> **DATA SUPPLIED**:
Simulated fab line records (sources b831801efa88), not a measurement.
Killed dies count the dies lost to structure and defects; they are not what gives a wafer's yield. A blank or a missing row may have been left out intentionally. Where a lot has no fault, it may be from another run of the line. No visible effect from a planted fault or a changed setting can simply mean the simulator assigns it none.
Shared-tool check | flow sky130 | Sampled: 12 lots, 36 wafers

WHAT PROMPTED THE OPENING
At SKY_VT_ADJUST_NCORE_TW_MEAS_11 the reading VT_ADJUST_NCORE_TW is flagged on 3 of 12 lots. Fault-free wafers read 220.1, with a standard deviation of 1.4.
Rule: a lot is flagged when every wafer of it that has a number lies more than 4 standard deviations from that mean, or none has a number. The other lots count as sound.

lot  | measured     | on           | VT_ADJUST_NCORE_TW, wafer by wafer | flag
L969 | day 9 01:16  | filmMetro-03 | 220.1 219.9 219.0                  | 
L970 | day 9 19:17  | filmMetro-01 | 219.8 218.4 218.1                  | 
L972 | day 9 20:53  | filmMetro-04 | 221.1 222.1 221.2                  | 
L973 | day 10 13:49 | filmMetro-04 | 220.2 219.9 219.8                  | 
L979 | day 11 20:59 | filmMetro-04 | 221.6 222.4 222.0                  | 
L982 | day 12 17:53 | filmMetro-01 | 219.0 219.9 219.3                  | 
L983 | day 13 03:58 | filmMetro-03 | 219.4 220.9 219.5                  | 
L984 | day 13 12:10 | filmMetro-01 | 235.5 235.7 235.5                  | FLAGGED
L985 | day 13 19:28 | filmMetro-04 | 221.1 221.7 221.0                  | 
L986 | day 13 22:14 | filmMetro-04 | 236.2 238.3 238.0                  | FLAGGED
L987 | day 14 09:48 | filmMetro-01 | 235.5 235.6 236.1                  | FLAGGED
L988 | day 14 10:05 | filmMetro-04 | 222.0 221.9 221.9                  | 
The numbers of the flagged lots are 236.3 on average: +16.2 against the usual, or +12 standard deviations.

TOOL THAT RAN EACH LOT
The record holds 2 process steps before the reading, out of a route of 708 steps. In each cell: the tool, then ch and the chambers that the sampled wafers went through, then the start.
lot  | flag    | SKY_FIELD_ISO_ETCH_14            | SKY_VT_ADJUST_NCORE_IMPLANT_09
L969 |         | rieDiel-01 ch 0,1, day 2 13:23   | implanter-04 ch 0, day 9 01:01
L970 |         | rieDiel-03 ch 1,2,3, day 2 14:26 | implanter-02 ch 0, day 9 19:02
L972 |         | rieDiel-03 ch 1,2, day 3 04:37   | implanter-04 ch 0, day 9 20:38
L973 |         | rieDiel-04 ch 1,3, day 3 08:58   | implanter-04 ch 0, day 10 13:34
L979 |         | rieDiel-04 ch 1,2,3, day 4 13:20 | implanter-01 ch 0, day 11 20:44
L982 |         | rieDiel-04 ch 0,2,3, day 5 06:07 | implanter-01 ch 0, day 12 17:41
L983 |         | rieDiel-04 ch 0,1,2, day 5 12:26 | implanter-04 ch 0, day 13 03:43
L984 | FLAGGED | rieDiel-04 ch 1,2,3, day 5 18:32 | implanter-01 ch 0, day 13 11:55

> **REQUIRED ACTION**: What is asked for is an exact copy of the lines above from the one containing "The record holds" through the one containing "day 12 17:41", and only those.

> **WRITTEN SOLUTION**:
The record holds 2 process steps before the reading, out of a route of 708 steps. In each cell: the tool, then ch and the chambers that the sampled wafers went through, then the start.
lot  | flag    | SKY_FIELD_ISO_ETCH_14            | SKY_VT_ADJUST_NCORE_IMPLANT_09
L969 |         | rieDiel-01 ch 0,1, day 2 13:23   | implanter-04 ch 0, day 9 01:01
L970 |         | rieDiel-03 ch 1,2,3, day 2 14:26 | implanter-02 ch 0, day 9 19:02
L972 |         | rieDiel-03 ch 1,2, day 3 04:37   | implanter-04 ch 0, day 9 20:38
L973 |         | rieDiel-04 ch 1,3, day 3 08:58   | implanter-04 ch 0, day 10 13:34
L979 |         | rieDiel-04 ch 1,2,3, day 4 13:20 | implanter-01 ch 0, day 11 20:44
L982 |         | rieDiel-04 ch 0,2,3, day 5 06:07 | implanter-01 ch 0, day 12 17:41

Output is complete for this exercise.